** Data extract **
-*-*-

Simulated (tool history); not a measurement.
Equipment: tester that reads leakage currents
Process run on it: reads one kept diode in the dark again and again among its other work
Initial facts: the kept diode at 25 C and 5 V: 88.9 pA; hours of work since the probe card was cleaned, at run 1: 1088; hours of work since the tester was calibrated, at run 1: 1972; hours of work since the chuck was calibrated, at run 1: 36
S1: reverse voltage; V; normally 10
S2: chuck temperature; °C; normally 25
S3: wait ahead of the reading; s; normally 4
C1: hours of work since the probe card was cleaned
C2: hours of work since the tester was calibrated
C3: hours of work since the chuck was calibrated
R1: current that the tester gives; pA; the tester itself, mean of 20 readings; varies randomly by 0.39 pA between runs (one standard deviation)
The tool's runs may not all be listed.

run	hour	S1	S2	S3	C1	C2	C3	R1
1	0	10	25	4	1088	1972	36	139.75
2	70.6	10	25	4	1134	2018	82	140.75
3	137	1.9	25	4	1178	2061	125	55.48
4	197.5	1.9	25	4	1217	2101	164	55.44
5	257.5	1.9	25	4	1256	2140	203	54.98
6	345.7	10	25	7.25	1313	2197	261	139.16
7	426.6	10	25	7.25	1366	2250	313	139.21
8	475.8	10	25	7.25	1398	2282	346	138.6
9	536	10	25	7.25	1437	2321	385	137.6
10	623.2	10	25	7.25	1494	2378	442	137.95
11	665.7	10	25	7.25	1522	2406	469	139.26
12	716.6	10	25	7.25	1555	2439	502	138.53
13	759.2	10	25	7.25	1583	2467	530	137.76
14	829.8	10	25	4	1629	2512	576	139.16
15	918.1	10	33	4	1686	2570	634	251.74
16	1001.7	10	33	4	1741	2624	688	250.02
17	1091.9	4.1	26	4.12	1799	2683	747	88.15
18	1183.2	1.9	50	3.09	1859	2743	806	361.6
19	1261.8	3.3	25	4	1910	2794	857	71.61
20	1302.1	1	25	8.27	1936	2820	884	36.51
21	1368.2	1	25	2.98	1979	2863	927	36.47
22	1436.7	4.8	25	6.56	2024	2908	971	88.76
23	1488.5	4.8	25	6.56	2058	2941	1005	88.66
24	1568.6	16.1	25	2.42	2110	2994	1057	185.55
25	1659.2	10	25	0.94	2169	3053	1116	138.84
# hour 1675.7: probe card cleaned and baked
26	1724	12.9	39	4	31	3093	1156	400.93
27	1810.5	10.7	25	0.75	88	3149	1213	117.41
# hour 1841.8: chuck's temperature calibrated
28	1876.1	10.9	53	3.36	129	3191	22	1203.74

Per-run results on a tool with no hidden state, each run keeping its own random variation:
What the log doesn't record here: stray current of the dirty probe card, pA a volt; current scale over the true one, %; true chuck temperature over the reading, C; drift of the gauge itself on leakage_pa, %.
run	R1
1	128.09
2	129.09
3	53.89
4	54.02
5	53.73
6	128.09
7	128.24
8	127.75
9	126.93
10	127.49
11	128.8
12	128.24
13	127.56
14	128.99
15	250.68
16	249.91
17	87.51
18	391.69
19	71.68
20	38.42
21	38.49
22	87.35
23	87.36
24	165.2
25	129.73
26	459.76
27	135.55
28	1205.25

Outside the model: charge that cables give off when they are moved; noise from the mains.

-*-*-

** Activity **
Reproduce word for word the lines of the records above, beginning at the first and ending with the line where "S2: chuck temperature; °C; normally 25" appears, and nothing past it.

** Written reply **
Simulated (tool history); not a measurement.
Equipment: tester that reads leakage currents
Process run on it: reads one kept diode in the dark again and again among its other work
Initial facts: the kept diode at 25 C and 5 V: 88.9 pA; hours of work since the probe card was cleaned, at run 1: 1088; hours of work since the tester was calibrated, at run 1: 1972; hours of work since the chuck was calibrated, at run 1: 36
S1: reverse voltage; V; normally 10
S2: chuck temperature; °C; normally 25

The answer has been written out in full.